| EXERCISE |
Everything in the listing must be repeated word for word.

| RECORDED INFORMATION |
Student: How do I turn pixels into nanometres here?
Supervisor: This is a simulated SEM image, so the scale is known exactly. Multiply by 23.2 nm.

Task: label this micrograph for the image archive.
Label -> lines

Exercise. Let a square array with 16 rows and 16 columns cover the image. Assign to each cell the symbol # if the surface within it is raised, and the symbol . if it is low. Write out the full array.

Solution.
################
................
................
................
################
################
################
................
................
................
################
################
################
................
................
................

| WRITTEN REPLY |
Student: How do I turn pixels into nanometres here?
Supervisor: This is a simulated SEM image, so the scale is known exactly. Multiply by 23.2 nm.

Task: label this micrograph for the image archive.
Label -> lines

Exercise. Let a square array with 16 rows and 16 columns cover the image. Assign to each cell the symbol # if the surface within it is raised, and the symbol . if it is low. Write out the full array.

Solution.
################
................
................
................
################
################
################
................
................
................
################
################
################
................
................
................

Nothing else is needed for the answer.